Data records ▸
....

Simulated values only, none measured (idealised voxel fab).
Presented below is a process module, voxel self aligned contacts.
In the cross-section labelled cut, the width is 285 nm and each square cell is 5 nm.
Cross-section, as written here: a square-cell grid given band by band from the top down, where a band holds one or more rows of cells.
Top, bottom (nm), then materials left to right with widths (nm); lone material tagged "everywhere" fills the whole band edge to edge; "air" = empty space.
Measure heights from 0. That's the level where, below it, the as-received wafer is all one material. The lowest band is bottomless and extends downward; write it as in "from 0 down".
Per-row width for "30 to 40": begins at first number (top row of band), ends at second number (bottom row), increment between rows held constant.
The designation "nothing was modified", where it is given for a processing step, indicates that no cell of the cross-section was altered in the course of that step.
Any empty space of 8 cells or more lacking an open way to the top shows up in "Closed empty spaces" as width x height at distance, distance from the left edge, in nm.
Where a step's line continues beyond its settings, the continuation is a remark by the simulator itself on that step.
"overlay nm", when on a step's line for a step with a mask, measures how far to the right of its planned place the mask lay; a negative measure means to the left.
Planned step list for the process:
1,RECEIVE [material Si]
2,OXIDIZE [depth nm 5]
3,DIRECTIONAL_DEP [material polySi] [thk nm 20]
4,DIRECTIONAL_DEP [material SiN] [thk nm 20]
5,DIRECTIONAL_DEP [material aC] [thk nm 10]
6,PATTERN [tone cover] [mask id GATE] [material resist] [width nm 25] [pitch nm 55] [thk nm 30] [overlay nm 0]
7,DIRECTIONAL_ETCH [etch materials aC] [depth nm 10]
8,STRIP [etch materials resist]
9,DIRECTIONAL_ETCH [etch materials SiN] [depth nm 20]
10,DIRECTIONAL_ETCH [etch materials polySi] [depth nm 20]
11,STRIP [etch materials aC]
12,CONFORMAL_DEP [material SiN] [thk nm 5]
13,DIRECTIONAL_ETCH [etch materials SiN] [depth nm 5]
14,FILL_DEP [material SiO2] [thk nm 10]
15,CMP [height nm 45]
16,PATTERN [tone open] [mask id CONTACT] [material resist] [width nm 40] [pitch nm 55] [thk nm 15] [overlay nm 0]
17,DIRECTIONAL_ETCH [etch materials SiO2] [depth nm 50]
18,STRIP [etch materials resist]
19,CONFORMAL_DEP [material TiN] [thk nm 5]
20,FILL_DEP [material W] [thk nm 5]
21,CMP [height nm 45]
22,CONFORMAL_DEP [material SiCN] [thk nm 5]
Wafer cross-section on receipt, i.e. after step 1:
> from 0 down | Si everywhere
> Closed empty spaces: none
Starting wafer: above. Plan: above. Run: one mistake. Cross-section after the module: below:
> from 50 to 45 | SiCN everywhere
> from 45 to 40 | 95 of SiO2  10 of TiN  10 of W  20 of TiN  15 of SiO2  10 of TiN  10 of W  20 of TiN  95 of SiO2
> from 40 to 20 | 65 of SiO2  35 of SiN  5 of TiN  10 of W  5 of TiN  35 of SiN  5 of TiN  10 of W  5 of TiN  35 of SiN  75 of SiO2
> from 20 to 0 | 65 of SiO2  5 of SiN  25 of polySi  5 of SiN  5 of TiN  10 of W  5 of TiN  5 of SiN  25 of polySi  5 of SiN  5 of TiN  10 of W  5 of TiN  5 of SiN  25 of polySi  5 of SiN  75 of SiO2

....

Task item ▸
Up to and including the line with "Per-row width for", transcribe the entries above exactly, starting from their first line.

Response ▸
Simulated values only, none measured (idealised voxel fab).
Presented below is a process module, voxel self aligned contacts.
In the cross-section labelled cut, the width is 285 nm and each square cell is 5 nm.
Cross-section, as written here: a square-cell grid given band by band from the top down, where a band holds one or more rows of cells.
Top, bottom (nm), then materials left to right with widths (nm); lone material tagged "everywhere" fills the whole band edge to edge; "air" = empty space.
Measure heights from 0. That's the level where, below it, the as-received wafer is all one material. The lowest band is bottomless and extends downward; write it as in "from 0 down".
Per-row width for "30 to 40": begins at first number (top row of band), ends at second number (bottom row), increment between rows held constant.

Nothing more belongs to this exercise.